--- START ---

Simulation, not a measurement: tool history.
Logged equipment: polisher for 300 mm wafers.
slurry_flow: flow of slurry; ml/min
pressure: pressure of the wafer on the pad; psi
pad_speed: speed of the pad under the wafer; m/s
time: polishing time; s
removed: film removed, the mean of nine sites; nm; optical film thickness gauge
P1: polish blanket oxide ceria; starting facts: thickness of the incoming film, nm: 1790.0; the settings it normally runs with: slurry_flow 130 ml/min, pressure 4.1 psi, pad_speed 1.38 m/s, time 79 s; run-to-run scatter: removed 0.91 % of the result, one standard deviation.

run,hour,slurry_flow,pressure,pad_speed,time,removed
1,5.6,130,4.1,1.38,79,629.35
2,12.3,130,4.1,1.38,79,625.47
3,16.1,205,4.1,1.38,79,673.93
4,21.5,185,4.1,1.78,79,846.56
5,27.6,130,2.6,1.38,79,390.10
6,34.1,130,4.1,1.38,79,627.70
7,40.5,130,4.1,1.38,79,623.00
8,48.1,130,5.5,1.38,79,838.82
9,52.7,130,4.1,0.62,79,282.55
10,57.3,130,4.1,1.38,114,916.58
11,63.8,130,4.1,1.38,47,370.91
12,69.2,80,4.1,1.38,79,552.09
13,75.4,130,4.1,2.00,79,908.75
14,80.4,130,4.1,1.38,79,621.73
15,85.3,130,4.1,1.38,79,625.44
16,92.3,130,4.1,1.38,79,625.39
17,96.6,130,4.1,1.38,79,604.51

--- END ---

== Brief ==
The goal is a faithful transcription of every entry above.

== Written response ==
Simulation, not a measurement: tool history.
Logged equipment: polisher for 300 mm wafers.
slurry_flow: flow of slurry; ml/min
pressure: pressure of the wafer on the pad; psi
pad_speed: speed of the pad under the wafer; m/s
time: polishing time; s
removed: film removed, the mean of nine sites; nm; optical film thickness gauge
P1: polish blanket oxide ceria; starting facts: thickness of the incoming film, nm: 1790.0; the settings it normally runs with: slurry_flow 130 ml/min, pressure 4.1 psi, pad_speed 1.38 m/s, time 79 s; run-to-run scatter: removed 0.91 % of the result, one standard deviation.

run,hour,slurry_flow,pressure,pad_speed,time,removed
1,5.6,130,4.1,1.38,79,629.35
2,12.3,130,4.1,1.38,79,625.47
3,16.1,205,4.1,1.38,79,673.93
4,21.5,185,4.1,1.78,79,846.56
5,27.6,130,2.6,1.38,79,390.10
6,34.1,130,4.1,1.38,79,627.70
7,40.5,130,4.1,1.38,79,623.00
8,48.1,130,5.5,1.38,79,838.82
9,52.7,130,4.1,0.62,79,282.55
10,57.3,130,4.1,1.38,114,916.58
11,63.8,130,4.1,1.38,47,370.91
12,69.2,80,4.1,1.38,79,552.09
13,75.4,130,4.1,2.00,79,908.75
14,80.4,130,4.1,1.38,79,621.73
15,85.3,130,4.1,1.38,79,625.44
16,92.3,130,4.1,1.38,79,625.39
17,96.6,130,4.1,1.38,79,604.51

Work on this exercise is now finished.